[[ Dataset records open ]]

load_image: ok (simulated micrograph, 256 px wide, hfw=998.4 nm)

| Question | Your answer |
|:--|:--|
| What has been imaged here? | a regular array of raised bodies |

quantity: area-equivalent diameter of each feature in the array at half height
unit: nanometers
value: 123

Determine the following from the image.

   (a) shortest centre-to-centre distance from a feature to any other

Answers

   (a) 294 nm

[[ Dataset records closed ]]

Requirement ->
Write out again, exactly, the lines from the start of the entries up to and including the one with "Determine the following from the image.". Nothing else belongs in the reply.

Problem solution ->
load_image: ok (simulated micrograph, 256 px wide, hfw=998.4 nm)

| Question | Your answer |
|:--|:--|
| What has been imaged here? | a regular array of raised bodies |

quantity: area-equivalent diameter of each feature in the array at half height
unit: nanometers
value: 123

Determine the following from the image.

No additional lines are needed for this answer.